=== Section Start ===

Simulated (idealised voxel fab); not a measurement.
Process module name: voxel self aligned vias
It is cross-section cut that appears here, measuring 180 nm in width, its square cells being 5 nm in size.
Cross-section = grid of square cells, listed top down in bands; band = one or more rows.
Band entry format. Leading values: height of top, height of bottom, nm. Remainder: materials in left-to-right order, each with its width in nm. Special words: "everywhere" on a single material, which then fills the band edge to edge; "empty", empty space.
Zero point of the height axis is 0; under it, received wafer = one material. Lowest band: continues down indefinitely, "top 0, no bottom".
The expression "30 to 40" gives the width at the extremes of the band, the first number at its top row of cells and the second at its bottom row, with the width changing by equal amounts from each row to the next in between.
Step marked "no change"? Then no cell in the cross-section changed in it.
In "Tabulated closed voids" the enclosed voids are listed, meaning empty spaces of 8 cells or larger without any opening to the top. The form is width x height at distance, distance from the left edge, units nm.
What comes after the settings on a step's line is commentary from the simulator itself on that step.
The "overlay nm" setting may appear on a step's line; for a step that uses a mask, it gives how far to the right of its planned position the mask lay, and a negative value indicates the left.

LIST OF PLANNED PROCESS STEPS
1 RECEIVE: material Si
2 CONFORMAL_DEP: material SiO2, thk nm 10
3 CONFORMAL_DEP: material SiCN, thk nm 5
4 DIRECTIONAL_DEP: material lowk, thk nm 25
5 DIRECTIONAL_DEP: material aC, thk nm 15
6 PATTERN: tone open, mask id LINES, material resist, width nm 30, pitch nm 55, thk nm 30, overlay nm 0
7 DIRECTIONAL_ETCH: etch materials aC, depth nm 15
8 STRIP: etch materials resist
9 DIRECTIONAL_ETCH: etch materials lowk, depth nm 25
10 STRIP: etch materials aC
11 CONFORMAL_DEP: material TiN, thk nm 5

=== Section End ===

*WORK ITEM:* Reprint exactly the lines above that start at the one with "Cross-section = grid" and end at the one with "4 DIRECTIONAL_DEP: material lowk, thk nm 25", keeping both and adding none.

*TASK OUTPUT:*
Cross-section = grid of square cells, listed top down in bands; band = one or more rows.
Band entry format. Leading values: height of top, height of bottom, nm. Remainder: materials in left-to-right order, each with its width in nm. Special words: "everywhere" on a single material, which then fills the band edge to edge; "empty", empty space.
Zero point of the height axis is 0; under it, received wafer = one material. Lowest band: continues down indefinitely, "top 0, no bottom".
The expression "30 to 40" gives the width at the extremes of the band, the first number at its top row of cells and the second at its bottom row, with the width changing by equal amounts from each row to the next in between.
Step marked "no change"? Then no cell in the cross-section changed in it.
In "Tabulated closed voids" the enclosed voids are listed, meaning empty spaces of 8 cells or larger without any opening to the top. The form is width x height at distance, distance from the left edge, units nm.
What comes after the settings on a step's line is commentary from the simulator itself on that step.
The "overlay nm" setting may appear on a step's line; for a step that uses a mask, it gives how far to the right of its planned position the mask lay, and a negative value indicates the left.

LIST OF PLANNED PROCESS STEPS
1 RECEIVE: material Si
2 CONFORMAL_DEP: material SiO2, thk nm 10
3 CONFORMAL_DEP: material SiCN, thk nm 5
4 DIRECTIONAL_DEP: material lowk, thk nm 25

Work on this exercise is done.